(Listed records begins)
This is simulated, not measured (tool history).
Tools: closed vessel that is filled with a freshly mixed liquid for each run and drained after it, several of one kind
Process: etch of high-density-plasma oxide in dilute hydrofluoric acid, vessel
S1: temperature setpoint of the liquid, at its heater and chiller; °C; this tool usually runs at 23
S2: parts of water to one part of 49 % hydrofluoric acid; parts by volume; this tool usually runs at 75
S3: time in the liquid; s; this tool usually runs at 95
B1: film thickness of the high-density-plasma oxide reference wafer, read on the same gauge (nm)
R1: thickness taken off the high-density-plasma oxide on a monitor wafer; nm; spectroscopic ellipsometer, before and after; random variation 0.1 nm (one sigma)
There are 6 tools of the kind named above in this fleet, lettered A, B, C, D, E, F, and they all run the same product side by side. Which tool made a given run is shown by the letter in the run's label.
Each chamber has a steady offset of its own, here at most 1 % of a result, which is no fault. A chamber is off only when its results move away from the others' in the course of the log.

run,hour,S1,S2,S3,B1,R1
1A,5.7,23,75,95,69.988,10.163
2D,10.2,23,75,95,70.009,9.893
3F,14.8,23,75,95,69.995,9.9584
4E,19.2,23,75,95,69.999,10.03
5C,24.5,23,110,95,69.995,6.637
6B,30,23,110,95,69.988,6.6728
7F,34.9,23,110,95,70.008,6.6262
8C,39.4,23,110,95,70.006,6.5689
(Listed records ends)

* Required action: Copy the listing exactly as it stands.

* Written solution:
This is simulated, not measured (tool history).
Tools: closed vessel that is filled with a freshly mixed liquid for each run and drained after it, several of one kind
Process: etch of high-density-plasma oxide in dilute hydrofluoric acid, vessel
S1: temperature setpoint of the liquid, at its heater and chiller; °C; this tool usually runs at 23
S2: parts of water to one part of 49 % hydrofluoric acid; parts by volume; this tool usually runs at 75
S3: time in the liquid; s; this tool usually runs at 95
B1: film thickness of the high-density-plasma oxide reference wafer, read on the same gauge (nm)
R1: thickness taken off the high-density-plasma oxide on a monitor wafer; nm; spectroscopic ellipsometer, before and after; random variation 0.1 nm (one sigma)
There are 6 tools of the kind named above in this fleet, lettered A, B, C, D, E, F, and they all run the same product side by side. Which tool made a given run is shown by the letter in the run's label.
Each chamber has a steady offset of its own, here at most 1 % of a result, which is no fault. A chamber is off only when its results move away from the others' in the course of the log.

run,hour,S1,S2,S3,B1,R1
1A,5.7,23,75,95,69.988,10.163
2D,10.2,23,75,95,70.009,9.893
3F,14.8,23,75,95,69.995,9.9584
4E,19.2,23,75,95,69.999,10.03
5C,24.5,23,110,95,69.995,6.637
6B,30,23,110,95,69.988,6.6728
7F,34.9,23,110,95,70.008,6.6262
8C,39.4,23,110,95,70.006,6.5689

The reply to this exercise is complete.